> **DATASET EXCERPTS**
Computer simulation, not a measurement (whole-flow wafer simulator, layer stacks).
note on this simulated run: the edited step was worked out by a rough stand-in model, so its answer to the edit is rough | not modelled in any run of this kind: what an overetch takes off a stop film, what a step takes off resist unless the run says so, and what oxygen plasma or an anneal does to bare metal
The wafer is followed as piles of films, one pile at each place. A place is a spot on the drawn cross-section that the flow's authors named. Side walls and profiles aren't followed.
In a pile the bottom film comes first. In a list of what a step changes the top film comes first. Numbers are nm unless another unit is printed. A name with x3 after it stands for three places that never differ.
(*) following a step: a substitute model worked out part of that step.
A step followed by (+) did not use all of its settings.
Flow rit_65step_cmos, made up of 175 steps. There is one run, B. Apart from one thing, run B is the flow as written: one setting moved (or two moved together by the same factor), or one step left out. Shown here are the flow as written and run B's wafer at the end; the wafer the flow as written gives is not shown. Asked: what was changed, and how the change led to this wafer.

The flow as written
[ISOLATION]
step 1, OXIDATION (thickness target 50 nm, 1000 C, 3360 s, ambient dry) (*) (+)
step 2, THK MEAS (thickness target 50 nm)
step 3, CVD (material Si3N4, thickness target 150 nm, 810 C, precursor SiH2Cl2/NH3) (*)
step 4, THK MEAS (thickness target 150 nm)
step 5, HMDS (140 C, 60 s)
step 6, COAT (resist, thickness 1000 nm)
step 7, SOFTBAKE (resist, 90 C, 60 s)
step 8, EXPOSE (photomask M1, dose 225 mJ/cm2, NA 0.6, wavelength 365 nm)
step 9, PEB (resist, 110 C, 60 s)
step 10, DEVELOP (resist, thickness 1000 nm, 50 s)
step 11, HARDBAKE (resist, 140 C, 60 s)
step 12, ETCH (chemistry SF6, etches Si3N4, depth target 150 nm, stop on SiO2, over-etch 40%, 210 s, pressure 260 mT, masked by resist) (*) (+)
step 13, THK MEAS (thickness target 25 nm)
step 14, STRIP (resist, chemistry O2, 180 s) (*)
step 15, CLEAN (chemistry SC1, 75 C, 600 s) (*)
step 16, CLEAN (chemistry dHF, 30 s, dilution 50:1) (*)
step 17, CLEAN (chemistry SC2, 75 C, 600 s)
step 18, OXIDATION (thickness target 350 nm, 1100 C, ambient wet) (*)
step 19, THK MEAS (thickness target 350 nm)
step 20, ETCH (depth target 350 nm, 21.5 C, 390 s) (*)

> **TASK ITEM**
Your task is to repeat the records exactly. Begin at their first line and stop after the line containing "A step followed".

> **EXERCISE RESULT**
Computer simulation, not a measurement (whole-flow wafer simulator, layer stacks).
note on this simulated run: the edited step was worked out by a rough stand-in model, so its answer to the edit is rough | not modelled in any run of this kind: what an overetch takes off a stop film, what a step takes off resist unless the run says so, and what oxygen plasma or an anneal does to bare metal
The wafer is followed as piles of films, one pile at each place. A place is a spot on the drawn cross-section that the flow's authors named. Side walls and profiles aren't followed.
In a pile the bottom film comes first. In a list of what a step changes the top film comes first. Numbers are nm unless another unit is printed. A name with x3 after it stands for three places that never differ.
(*) following a step: a substitute model worked out part of that step.
A step followed by (+) did not use all of its settings.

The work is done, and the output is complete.